→ **Work task**
Would you write out the whole listing below exactly as given?

→ **Excerpted records**
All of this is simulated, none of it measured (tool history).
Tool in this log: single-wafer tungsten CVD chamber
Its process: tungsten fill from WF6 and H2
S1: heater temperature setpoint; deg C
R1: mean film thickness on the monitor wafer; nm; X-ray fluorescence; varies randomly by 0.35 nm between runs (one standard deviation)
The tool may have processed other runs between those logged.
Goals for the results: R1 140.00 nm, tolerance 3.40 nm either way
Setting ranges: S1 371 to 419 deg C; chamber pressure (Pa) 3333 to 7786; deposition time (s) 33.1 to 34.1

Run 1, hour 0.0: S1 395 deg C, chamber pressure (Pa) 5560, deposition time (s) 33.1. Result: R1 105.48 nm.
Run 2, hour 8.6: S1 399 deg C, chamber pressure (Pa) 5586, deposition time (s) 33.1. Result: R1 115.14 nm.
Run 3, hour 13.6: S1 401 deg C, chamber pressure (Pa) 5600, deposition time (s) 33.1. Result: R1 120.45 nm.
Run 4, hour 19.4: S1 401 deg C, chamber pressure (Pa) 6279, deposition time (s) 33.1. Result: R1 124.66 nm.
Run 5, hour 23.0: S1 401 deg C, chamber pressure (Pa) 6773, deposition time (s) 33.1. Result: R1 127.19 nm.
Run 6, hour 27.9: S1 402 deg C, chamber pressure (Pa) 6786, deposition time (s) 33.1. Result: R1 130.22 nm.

→ **Answer space**
All of this is simulated, none of it measured (tool history).
Tool in this log: single-wafer tungsten CVD chamber
Its process: tungsten fill from WF6 and H2
S1: heater temperature setpoint; deg C
R1: mean film thickness on the monitor wafer; nm; X-ray fluorescence; varies randomly by 0.35 nm between runs (one standard deviation)
The tool may have processed other runs between those logged.
Goals for the results: R1 140.00 nm, tolerance 3.40 nm either way
Setting ranges: S1 371 to 419 deg C; chamber pressure (Pa) 3333 to 7786; deposition time (s) 33.1 to 34.1

Run 1, hour 0.0: S1 395 deg C, chamber pressure (Pa) 5560, deposition time (s) 33.1. Result: R1 105.48 nm.
Run 2, hour 8.6: S1 399 deg C, chamber pressure (Pa) 5586, deposition time (s) 33.1. Result: R1 115.14 nm.
Run 3, hour 13.6: S1 401 deg C, chamber pressure (Pa) 5600, deposition time (s) 33.1. Result: R1 120.45 nm.
Run 4, hour 19.4: S1 401 deg C, chamber pressure (Pa) 6279, deposition time (s) 33.1. Result: R1 124.66 nm.
Run 5, hour 23.0: S1 401 deg C, chamber pressure (Pa) 6773, deposition time (s) 33.1. Result: R1 127.19 nm.
Run 6, hour 27.9: S1 402 deg C, chamber pressure (Pa) 6786, deposition time (s) 33.1. Result: R1 130.22 nm.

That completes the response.